SUPPLIED MATERIAL:
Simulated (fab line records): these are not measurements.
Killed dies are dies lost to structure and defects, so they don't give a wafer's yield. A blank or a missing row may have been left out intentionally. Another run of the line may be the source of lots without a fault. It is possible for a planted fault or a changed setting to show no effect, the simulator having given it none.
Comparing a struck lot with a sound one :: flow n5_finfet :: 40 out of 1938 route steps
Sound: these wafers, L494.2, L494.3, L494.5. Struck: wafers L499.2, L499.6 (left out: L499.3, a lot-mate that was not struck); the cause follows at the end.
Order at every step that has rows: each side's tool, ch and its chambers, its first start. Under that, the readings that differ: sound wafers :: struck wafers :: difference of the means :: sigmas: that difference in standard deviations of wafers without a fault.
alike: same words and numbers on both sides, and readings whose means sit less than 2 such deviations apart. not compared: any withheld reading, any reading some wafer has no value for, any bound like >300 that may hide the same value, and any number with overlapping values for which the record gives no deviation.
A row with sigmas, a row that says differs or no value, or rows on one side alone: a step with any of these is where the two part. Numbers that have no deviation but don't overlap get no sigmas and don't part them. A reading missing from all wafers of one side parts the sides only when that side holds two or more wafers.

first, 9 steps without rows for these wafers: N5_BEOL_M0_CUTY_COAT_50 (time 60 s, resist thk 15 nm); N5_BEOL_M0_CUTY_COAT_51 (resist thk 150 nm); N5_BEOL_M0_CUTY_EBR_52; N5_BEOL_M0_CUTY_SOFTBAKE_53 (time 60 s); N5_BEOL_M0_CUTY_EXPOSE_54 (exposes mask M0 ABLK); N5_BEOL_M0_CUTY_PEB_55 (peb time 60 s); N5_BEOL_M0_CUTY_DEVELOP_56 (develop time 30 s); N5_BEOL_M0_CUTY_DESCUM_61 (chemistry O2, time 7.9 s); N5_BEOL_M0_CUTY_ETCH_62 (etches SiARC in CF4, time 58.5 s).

EXERCISE: Copy out the lines above exactly, beginning at the one that contains "Sound: these wafers, L494.2, L494.3, L494.5." and ending at the one that contains "Order at every".

EXPECTED ANSWER:
Sound: these wafers, L494.2, L494.3, L494.5. Struck: wafers L499.2, L499.6 (left out: L499.3, a lot-mate that was not struck); the cause follows at the end.
Order at every step that has rows: each side's tool, ch and its chambers, its first start. Under that, the readings that differ: sound wafers :: struck wafers :: difference of the means :: sigmas: that difference in standard deviations of wafers without a fault.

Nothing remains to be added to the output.